DATA PROVIDED
*** Begin section ***

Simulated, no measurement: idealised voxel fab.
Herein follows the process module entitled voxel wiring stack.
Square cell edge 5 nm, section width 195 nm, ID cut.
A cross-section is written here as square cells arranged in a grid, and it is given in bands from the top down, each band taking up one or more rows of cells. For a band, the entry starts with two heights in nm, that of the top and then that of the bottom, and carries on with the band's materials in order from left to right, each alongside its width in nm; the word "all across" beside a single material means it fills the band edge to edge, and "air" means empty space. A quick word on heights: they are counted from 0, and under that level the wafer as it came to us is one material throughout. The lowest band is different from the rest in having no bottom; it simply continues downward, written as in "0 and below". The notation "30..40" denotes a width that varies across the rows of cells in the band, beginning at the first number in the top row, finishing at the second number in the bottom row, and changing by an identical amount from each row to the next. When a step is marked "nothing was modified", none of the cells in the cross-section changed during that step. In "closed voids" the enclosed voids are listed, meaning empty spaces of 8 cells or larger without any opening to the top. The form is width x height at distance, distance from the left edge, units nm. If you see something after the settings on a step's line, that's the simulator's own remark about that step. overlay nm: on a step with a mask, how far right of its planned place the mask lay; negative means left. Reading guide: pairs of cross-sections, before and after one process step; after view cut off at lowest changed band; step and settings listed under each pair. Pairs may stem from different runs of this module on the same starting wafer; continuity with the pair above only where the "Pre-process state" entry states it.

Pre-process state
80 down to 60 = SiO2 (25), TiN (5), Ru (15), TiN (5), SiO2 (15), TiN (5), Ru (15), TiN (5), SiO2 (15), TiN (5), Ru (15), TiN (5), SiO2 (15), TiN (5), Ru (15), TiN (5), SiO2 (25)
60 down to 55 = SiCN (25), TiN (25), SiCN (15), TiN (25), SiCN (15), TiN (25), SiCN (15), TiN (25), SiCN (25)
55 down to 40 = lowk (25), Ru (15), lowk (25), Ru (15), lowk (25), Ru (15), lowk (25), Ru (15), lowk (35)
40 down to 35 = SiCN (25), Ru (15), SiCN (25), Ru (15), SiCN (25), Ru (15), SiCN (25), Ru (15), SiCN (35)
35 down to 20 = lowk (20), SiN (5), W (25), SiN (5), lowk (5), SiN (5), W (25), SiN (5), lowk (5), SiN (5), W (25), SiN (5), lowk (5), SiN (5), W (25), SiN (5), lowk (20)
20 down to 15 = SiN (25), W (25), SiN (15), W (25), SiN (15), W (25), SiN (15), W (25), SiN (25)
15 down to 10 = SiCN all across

*** End section ***

Go back to the listing above. Copy word for word the lines from the one with "60 down to 55" through the one with "20 down to 15", and nothing more.

60 down to 55 = SiCN (25), TiN (25), SiCN (15), TiN (25), SiCN (15), TiN (25), SiCN (15), TiN (25), SiCN (25)
55 down to 40 = lowk (25), Ru (15), lowk (25), Ru (15), lowk (25), Ru (15), lowk (25), Ru (15), lowk (35)
40 down to 35 = SiCN (25), Ru (15), SiCN (25), Ru (15), SiCN (25), Ru (15), SiCN (25), Ru (15), SiCN (35)
35 down to 20 = lowk (20), SiN (5), W (25), SiN (5), lowk (5), SiN (5), W (25), SiN (5), lowk (5), SiN (5), W (25), SiN (5), lowk (5), SiN (5), W (25), SiN (5), lowk (20)
20 down to 15 = SiN (25), W (25), SiN (15), W (25), SiN (15), W (25), SiN (15), W (25), SiN (25)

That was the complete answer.